Requirement:
Reproduce exactly the lines below, from the first through the one containing "In this notation", and nothing more.

Available data Block Start

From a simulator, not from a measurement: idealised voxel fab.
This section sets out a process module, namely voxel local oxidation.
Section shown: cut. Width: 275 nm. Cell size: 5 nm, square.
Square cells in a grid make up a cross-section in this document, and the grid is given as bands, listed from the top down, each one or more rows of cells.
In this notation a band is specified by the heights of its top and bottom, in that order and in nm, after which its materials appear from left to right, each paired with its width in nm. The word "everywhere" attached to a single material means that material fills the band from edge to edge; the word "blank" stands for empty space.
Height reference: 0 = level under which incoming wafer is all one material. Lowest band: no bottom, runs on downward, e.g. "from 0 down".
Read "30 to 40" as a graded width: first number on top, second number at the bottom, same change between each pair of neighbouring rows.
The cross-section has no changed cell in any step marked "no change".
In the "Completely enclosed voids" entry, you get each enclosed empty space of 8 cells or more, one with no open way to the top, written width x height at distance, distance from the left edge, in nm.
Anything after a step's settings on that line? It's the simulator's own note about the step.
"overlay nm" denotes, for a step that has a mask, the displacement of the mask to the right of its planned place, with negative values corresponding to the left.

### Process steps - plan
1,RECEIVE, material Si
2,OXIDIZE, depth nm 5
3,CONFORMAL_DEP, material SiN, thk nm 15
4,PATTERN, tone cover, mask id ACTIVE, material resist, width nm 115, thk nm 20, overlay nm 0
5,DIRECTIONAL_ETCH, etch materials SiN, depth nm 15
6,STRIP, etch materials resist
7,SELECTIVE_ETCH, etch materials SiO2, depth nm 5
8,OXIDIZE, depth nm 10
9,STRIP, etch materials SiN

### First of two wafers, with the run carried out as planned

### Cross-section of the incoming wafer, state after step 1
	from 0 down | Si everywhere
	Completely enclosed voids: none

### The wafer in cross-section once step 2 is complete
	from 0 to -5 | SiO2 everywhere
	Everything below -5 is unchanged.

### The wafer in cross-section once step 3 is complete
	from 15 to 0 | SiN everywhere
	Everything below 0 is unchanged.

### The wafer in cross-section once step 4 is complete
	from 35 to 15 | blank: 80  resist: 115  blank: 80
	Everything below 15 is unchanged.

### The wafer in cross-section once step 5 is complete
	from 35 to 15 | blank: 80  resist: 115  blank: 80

Available data Block End

Result:
From a simulator, not from a measurement: idealised voxel fab.
This section sets out a process module, namely voxel local oxidation.
Section shown: cut. Width: 275 nm. Cell size: 5 nm, square.
Square cells in a grid make up a cross-section in this document, and the grid is given as bands, listed from the top down, each one or more rows of cells.
In this notation a band is specified by the heights of its top and bottom, in that order and in nm, after which its materials appear from left to right, each paired with its width in nm. The word "everywhere" attached to a single material means that material fills the band from edge to edge; the word "blank" stands for empty space.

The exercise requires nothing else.